Input data below:
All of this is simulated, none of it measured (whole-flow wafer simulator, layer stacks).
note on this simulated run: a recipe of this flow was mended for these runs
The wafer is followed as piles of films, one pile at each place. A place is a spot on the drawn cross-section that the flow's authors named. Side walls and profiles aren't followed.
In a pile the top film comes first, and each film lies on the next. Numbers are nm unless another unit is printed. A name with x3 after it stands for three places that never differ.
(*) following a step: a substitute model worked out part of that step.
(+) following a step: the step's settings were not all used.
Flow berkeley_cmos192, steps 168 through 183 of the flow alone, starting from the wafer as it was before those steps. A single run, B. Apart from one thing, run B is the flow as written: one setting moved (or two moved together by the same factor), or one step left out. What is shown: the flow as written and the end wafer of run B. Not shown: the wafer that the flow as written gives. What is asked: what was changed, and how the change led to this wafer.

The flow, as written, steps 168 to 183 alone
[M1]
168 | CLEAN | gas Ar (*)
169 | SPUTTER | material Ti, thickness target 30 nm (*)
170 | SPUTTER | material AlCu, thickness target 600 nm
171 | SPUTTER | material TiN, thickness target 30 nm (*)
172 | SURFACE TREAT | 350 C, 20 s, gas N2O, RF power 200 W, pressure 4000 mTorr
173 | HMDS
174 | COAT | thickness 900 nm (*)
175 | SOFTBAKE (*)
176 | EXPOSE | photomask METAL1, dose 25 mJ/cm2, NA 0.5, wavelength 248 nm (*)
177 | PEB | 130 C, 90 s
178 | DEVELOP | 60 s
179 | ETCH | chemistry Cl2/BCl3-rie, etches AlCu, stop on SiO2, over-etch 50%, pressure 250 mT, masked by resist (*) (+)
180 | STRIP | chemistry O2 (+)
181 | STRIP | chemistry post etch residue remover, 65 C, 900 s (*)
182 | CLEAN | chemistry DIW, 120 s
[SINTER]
End of Input data.

**Action item:**
Your answer should be exactly the lines of the data above, from the first through the line containing "169 | SPUTTER".

**Exercise result:**
All of this is simulated, none of it measured (whole-flow wafer simulator, layer stacks).
note on this simulated run: a recipe of this flow was mended for these runs
The wafer is followed as piles of films, one pile at each place. A place is a spot on the drawn cross-section that the flow's authors named. Side walls and profiles aren't followed.
In a pile the top film comes first, and each film lies on the next. Numbers are nm unless another unit is printed. A name with x3 after it stands for three places that never differ.
(*) following a step: a substitute model worked out part of that step.
(+) following a step: the step's settings were not all used.
Flow berkeley_cmos192, steps 168 through 183 of the flow alone, starting from the wafer as it was before those steps. A single run, B. Apart from one thing, run B is the flow as written: one setting moved (or two moved together by the same factor), or one step left out. What is shown: the flow as written and the end wafer of run B. Not shown: the wafer that the flow as written gives. What is asked: what was changed, and how the change led to this wafer.

The flow, as written, steps 168 to 183 alone
[M1]
168 | CLEAN | gas Ar (*)
169 | SPUTTER | material Ti, thickness target 30 nm (*)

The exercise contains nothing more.